= Beginning of Section =
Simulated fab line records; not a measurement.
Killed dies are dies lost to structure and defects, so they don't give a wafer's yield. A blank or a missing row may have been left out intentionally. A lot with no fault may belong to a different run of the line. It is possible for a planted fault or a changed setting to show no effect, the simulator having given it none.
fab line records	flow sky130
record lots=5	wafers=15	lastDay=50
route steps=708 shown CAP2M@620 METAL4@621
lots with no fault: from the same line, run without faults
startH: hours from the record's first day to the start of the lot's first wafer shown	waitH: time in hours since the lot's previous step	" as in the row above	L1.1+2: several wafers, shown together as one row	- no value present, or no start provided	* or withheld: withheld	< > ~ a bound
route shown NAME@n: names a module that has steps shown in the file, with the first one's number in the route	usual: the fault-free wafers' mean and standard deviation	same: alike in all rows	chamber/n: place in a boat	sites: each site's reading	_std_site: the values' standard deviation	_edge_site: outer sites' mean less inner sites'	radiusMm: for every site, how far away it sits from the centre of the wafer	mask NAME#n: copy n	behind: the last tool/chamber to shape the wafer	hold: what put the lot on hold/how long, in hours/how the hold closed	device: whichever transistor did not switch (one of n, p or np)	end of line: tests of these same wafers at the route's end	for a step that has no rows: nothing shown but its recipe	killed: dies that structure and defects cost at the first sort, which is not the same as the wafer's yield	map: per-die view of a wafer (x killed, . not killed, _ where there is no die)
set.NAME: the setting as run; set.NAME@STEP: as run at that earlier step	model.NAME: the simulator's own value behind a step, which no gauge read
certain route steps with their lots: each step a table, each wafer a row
= End of Section =

Work request:
In the records above, find the line containing "set.NAME: the setting" and restate word for word every line from the first through that one.

Solution:
Simulated fab line records; not a measurement.
Killed dies are dies lost to structure and defects, so they don't give a wafer's yield. A blank or a missing row may have been left out intentionally. A lot with no fault may belong to a different run of the line. It is possible for a planted fault or a changed setting to show no effect, the simulator having given it none.
fab line records	flow sky130
record lots=5	wafers=15	lastDay=50
route steps=708 shown CAP2M@620 METAL4@621
lots with no fault: from the same line, run without faults
startH: hours from the record's first day to the start of the lot's first wafer shown	waitH: time in hours since the lot's previous step	" as in the row above	L1.1+2: several wafers, shown together as one row	- no value present, or no start provided	* or withheld: withheld	< > ~ a bound
route shown NAME@n: names a module that has steps shown in the file, with the first one's number in the route	usual: the fault-free wafers' mean and standard deviation	same: alike in all rows	chamber/n: place in a boat	sites: each site's reading	_std_site: the values' standard deviation	_edge_site: outer sites' mean less inner sites'	radiusMm: for every site, how far away it sits from the centre of the wafer	mask NAME#n: copy n	behind: the last tool/chamber to shape the wafer	hold: what put the lot on hold/how long, in hours/how the hold closed	device: whichever transistor did not switch (one of n, p or np)	end of line: tests of these same wafers at the route's end	for a step that has no rows: nothing shown but its recipe	killed: dies that structure and defects cost at the first sort, which is not the same as the wafer's yield	map: per-die view of a wafer (x killed, . not killed, _ where there is no die)
set.NAME: the setting as run; set.NAME@STEP: as run at that earlier step	model.NAME: the simulator's own value behind a step, which no gauge read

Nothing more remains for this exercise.